Work item
Exactly as written, transcribe each line of the listing.

Dataset extract START

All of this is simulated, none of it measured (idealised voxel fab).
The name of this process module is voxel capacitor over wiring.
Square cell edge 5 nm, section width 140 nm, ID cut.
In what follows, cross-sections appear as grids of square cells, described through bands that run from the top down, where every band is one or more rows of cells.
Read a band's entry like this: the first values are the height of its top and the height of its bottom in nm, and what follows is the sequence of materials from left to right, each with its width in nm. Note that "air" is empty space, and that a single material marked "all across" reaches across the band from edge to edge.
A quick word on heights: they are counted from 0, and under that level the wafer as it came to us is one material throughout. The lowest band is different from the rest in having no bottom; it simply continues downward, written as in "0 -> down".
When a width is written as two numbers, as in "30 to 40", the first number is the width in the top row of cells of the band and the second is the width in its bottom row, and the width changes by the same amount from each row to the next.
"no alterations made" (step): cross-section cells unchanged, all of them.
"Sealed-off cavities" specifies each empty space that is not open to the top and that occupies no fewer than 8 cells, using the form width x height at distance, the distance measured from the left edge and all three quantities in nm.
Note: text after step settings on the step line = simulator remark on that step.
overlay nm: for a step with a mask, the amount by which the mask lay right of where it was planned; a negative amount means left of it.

Dataset extract END

Solution
All of this is simulated, none of it measured (idealised voxel fab).
The name of this process module is voxel capacitor over wiring.
Square cell edge 5 nm, section width 140 nm, ID cut.
In what follows, cross-sections appear as grids of square cells, described through bands that run from the top down, where every band is one or more rows of cells.
Read a band's entry like this: the first values are the height of its top and the height of its bottom in nm, and what follows is the sequence of materials from left to right, each with its width in nm. Note that "air" is empty space, and that a single material marked "all across" reaches across the band from edge to edge.
A quick word on heights: they are counted from 0, and under that level the wafer as it came to us is one material throughout. The lowest band is different from the rest in having no bottom; it simply continues downward, written as in "0 -> down".
When a width is written as two numbers, as in "30 to 40", the first number is the width in the top row of cells of the band and the second is the width in its bottom row, and the width changes by the same amount from each row to the next.
"no alterations made" (step): cross-section cells unchanged, all of them.
"Sealed-off cavities" specifies each empty space that is not open to the top and that occupies no fewer than 8 cells, using the form width x height at distance, the distance measured from the left edge and all three quantities in nm.
Note: text after step settings on the step line = simulator remark on that step.
overlay nm: for a step with a mask, the amount by which the mask lay right of where it was planned; a negative amount means left of it.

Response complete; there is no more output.